******

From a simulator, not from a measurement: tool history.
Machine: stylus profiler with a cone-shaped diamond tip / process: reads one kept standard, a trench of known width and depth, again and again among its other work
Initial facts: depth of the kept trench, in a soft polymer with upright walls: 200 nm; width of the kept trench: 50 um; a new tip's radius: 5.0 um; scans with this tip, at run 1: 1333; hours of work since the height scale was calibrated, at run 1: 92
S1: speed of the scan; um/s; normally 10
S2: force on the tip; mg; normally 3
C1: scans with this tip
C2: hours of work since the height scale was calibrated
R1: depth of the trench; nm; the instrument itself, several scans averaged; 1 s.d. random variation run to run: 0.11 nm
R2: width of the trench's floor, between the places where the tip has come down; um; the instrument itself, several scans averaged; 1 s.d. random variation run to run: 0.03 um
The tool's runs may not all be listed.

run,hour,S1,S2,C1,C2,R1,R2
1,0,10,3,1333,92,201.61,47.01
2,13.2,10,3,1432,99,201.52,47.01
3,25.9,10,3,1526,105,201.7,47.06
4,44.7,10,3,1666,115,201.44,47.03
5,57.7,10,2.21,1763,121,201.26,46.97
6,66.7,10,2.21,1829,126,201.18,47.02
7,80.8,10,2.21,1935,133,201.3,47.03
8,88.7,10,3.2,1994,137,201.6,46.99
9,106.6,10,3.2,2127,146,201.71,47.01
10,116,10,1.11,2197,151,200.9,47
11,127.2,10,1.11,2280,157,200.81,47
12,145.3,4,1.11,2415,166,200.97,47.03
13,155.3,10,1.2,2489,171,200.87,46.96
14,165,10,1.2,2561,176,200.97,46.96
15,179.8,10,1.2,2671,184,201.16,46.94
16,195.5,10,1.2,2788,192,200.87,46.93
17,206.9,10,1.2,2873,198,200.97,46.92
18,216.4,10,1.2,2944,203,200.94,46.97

******

BRIEF:
From the records above, give again exactly the lines running from the line with "run,hour,S1,S2,C1,C2,R1,R2" to the line with "17,206.9,10,1.2,2873,198,200.97,46.92", inclusive.

ANSWER BOX:
run,hour,S1,S2,C1,C2,R1,R2
1,0,10,3,1333,92,201.61,47.01
2,13.2,10,3,1432,99,201.52,47.01
3,25.9,10,3,1526,105,201.7,47.06
4,44.7,10,3,1666,115,201.44,47.03
5,57.7,10,2.21,1763,121,201.26,46.97
6,66.7,10,2.21,1829,126,201.18,47.02
7,80.8,10,2.21,1935,133,201.3,47.03
8,88.7,10,3.2,1994,137,201.6,46.99
9,106.6,10,3.2,2127,146,201.71,47.01
10,116,10,1.11,2197,151,200.9,47
11,127.2,10,1.11,2280,157,200.81,47
12,145.3,4,1.11,2415,166,200.97,47.03
13,155.3,10,1.2,2489,171,200.87,46.96
14,165,10,1.2,2561,176,200.97,46.96
15,179.8,10,1.2,2671,184,201.16,46.94
16,195.5,10,1.2,2788,192,200.87,46.93
17,206.9,10,1.2,2873,198,200.97,46.92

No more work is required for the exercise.